※

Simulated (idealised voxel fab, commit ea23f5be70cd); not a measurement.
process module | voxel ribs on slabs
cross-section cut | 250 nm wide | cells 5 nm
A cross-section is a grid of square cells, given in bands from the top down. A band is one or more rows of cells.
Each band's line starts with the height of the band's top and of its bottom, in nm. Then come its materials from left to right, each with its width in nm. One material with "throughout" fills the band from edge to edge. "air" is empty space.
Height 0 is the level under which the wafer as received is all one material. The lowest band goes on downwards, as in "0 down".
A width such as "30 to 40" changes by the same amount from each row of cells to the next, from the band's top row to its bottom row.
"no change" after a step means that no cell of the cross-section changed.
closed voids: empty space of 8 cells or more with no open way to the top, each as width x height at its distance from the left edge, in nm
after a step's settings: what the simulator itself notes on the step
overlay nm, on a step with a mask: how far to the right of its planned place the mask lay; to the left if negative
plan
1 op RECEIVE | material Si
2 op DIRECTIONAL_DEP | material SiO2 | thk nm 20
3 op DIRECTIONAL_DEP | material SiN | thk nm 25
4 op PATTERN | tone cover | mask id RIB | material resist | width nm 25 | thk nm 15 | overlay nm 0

※

* _EXERCISE_
Transcribe the listing above verbatim, leaving every line whole.

* _EXERCISE OUTPUT_
Simulated (idealised voxel fab, commit ea23f5be70cd); not a measurement.
process module | voxel ribs on slabs
cross-section cut | 250 nm wide | cells 5 nm
A cross-section is a grid of square cells, given in bands from the top down. A band is one or more rows of cells.
Each band's line starts with the height of the band's top and of its bottom, in nm. Then come its materials from left to right, each with its width in nm. One material with "throughout" fills the band from edge to edge. "air" is empty space.
Height 0 is the level under which the wafer as received is all one material. The lowest band goes on downwards, as in "0 down".
A width such as "30 to 40" changes by the same amount from each row of cells to the next, from the band's top row to its bottom row.
"no change" after a step means that no cell of the cross-section changed.
closed voids: empty space of 8 cells or more with no open way to the top, each as width x height at its distance from the left edge, in nm
after a step's settings: what the simulator itself notes on the step
overlay nm, on a step with a mask: how far to the right of its planned place the mask lay; to the left if negative
plan
1 op RECEIVE | material Si
2 op DIRECTIONAL_DEP | material SiO2 | thk nm 20
3 op DIRECTIONAL_DEP | material SiN | thk nm 25
4 op PATTERN | tone cover | mask id RIB | material resist | width nm 25 | thk nm 15 | overlay nm 0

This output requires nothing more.